◆ Work task: Include in the output exactly the lines from the opening of the data through the line containing "on the recipe", and nothing more.

*** Extracted information ***

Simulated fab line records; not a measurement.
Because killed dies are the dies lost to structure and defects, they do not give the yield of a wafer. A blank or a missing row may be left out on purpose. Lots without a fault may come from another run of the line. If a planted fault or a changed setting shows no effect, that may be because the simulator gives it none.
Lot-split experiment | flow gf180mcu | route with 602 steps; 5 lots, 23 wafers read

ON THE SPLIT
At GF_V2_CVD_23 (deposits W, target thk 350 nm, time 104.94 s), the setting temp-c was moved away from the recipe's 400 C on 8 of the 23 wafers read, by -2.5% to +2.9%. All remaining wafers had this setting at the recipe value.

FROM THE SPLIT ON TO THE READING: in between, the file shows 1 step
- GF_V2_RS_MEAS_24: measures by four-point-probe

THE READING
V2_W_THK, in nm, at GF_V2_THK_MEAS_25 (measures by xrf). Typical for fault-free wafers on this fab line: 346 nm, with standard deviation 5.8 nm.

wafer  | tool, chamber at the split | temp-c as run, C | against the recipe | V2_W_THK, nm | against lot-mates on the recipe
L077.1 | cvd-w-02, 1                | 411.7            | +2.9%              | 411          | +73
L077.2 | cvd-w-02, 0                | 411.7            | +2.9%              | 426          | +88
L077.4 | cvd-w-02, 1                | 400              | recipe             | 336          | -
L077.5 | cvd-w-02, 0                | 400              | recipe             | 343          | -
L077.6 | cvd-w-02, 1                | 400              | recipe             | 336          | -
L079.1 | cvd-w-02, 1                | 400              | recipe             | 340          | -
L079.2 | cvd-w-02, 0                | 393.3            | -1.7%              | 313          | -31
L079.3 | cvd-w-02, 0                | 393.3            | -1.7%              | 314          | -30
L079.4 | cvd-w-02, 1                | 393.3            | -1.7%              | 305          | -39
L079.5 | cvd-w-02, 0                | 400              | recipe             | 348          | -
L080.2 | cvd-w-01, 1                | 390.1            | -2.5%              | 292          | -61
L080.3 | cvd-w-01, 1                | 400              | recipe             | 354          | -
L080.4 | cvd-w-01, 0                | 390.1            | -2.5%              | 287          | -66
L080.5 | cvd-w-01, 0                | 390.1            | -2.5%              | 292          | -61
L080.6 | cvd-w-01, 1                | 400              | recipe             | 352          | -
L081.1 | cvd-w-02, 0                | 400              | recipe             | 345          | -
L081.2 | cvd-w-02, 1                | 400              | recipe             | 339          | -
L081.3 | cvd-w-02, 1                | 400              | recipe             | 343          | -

*** End of Extracted information ***

◆ Written reply:
Simulated fab line records; not a measurement.
Because killed dies are the dies lost to structure and defects, they do not give the yield of a wafer. A blank or a missing row may be left out on purpose. Lots without a fault may come from another run of the line. If a planted fault or a changed setting shows no effect, that may be because the simulator gives it none.
Lot-split experiment | flow gf180mcu | route with 602 steps; 5 lots, 23 wafers read

ON THE SPLIT
At GF_V2_CVD_23 (deposits W, target thk 350 nm, time 104.94 s), the setting temp-c was moved away from the recipe's 400 C on 8 of the 23 wafers read, by -2.5% to +2.9%. All remaining wafers had this setting at the recipe value.

FROM THE SPLIT ON TO THE READING: in between, the file shows 1 step
- GF_V2_RS_MEAS_24: measures by four-point-probe

THE READING
V2_W_THK, in nm, at GF_V2_THK_MEAS_25 (measures by xrf). Typical for fault-free wafers on this fab line: 346 nm, with standard deviation 5.8 nm.

wafer  | tool, chamber at the split | temp-c as run, C | against the recipe | V2_W_THK, nm | against lot-mates on the recipe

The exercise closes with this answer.